───── Data for analysis
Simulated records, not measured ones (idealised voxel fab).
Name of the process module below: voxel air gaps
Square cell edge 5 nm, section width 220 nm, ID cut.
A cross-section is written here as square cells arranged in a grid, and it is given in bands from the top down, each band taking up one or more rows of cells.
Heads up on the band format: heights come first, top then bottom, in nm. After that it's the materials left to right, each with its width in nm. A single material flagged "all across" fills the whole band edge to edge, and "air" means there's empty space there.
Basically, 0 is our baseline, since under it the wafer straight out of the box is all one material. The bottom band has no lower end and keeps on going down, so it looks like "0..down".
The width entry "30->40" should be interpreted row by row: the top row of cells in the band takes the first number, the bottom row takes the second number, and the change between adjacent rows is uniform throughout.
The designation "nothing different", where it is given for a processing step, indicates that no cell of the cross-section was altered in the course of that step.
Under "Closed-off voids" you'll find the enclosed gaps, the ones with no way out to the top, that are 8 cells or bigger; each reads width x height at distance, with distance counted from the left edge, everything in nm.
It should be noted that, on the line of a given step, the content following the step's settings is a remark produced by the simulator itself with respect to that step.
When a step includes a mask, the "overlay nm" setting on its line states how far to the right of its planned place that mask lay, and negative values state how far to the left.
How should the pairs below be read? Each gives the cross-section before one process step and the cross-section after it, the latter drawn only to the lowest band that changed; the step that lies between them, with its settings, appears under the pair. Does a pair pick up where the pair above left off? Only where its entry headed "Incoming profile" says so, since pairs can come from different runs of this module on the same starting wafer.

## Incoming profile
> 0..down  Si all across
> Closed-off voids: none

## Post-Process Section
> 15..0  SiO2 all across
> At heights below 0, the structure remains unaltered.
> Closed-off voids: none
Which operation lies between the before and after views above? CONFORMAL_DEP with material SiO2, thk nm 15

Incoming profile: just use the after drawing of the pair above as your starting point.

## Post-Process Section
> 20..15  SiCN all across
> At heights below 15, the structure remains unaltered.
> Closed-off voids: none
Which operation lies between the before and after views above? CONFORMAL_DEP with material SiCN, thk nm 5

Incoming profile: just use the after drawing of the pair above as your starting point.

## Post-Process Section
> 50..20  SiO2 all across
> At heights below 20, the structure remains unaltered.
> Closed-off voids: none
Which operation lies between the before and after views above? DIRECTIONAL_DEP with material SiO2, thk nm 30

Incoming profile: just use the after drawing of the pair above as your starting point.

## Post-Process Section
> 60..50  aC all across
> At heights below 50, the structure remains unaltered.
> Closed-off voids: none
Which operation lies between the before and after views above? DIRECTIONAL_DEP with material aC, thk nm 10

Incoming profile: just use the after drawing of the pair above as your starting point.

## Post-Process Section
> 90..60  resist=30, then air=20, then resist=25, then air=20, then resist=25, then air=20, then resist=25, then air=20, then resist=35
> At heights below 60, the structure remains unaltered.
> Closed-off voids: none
──────────

> [Exercise] Would you quote everything above from the line containing "The width entry" down to the line containing "It should be"? Include both of those lines and nothing else.

> [Problem solution]
The width entry "30->40" should be interpreted row by row: the top row of cells in the band takes the first number, the bottom row takes the second number, and the change between adjacent rows is uniform throughout.
The designation "nothing different", where it is given for a processing step, indicates that no cell of the cross-section was altered in the course of that step.
Under "Closed-off voids" you'll find the enclosed gaps, the ones with no way out to the top, that are 8 cells or bigger; each reads width x height at distance, with distance counted from the left edge, everything in nm.
It should be noted that, on the line of a given step, the content following the step's settings is a remark produced by the simulator itself with respect to that step.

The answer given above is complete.